──────── Provided records

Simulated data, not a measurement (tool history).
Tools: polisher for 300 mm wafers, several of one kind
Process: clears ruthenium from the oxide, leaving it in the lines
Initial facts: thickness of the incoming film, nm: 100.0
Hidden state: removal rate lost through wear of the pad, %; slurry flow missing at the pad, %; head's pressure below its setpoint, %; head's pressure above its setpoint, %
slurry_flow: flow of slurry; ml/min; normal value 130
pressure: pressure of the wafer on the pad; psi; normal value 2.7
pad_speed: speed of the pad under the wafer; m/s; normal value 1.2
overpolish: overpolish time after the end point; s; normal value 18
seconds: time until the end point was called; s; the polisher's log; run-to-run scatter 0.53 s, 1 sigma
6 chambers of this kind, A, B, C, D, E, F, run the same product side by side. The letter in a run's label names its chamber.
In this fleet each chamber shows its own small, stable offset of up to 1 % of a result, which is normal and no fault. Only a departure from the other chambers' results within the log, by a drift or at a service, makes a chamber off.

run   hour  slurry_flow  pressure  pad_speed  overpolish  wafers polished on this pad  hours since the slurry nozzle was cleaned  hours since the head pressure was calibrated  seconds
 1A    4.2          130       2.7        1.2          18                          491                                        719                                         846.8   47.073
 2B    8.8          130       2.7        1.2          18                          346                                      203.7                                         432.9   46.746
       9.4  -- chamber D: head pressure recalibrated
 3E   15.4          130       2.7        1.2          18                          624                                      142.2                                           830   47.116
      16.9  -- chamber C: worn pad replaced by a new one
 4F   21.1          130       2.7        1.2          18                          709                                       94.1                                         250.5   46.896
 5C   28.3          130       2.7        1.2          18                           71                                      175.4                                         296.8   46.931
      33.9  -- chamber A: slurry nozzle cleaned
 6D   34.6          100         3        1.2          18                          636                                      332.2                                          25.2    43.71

────────────────

◆ Work request:
Transcribe the records exactly as given.

◆ Response area:
Simulated data, not a measurement (tool history).
Tools: polisher for 300 mm wafers, several of one kind
Process: clears ruthenium from the oxide, leaving it in the lines
Initial facts: thickness of the incoming film, nm: 100.0
Hidden state: removal rate lost through wear of the pad, %; slurry flow missing at the pad, %; head's pressure below its setpoint, %; head's pressure above its setpoint, %
slurry_flow: flow of slurry; ml/min; normal value 130
pressure: pressure of the wafer on the pad; psi; normal value 2.7
pad_speed: speed of the pad under the wafer; m/s; normal value 1.2
overpolish: overpolish time after the end point; s; normal value 18
seconds: time until the end point was called; s; the polisher's log; run-to-run scatter 0.53 s, 1 sigma
6 chambers of this kind, A, B, C, D, E, F, run the same product side by side. The letter in a run's label names its chamber.
In this fleet each chamber shows its own small, stable offset of up to 1 % of a result, which is normal and no fault. Only a departure from the other chambers' results within the log, by a drift or at a service, makes a chamber off.

run   hour  slurry_flow  pressure  pad_speed  overpolish  wafers polished on this pad  hours since the slurry nozzle was cleaned  hours since the head pressure was calibrated  seconds
 1A    4.2          130       2.7        1.2          18                          491                                        719                                         846.8   47.073
 2B    8.8          130       2.7        1.2          18                          346                                      203.7                                         432.9   46.746
       9.4  -- chamber D: head pressure recalibrated
 3E   15.4          130       2.7        1.2          18                          624                                      142.2                                           830   47.116
      16.9  -- chamber C: worn pad replaced by a new one
 4F   21.1          130       2.7        1.2          18                          709                                       94.1                                         250.5   46.896
 5C   28.3          130       2.7        1.2          18                           71                                      175.4                                         296.8   46.931
      33.9  -- chamber A: slurry nozzle cleaned
 6D   34.6          100         3        1.2          18                          636                                      332.2                                          25.2    43.71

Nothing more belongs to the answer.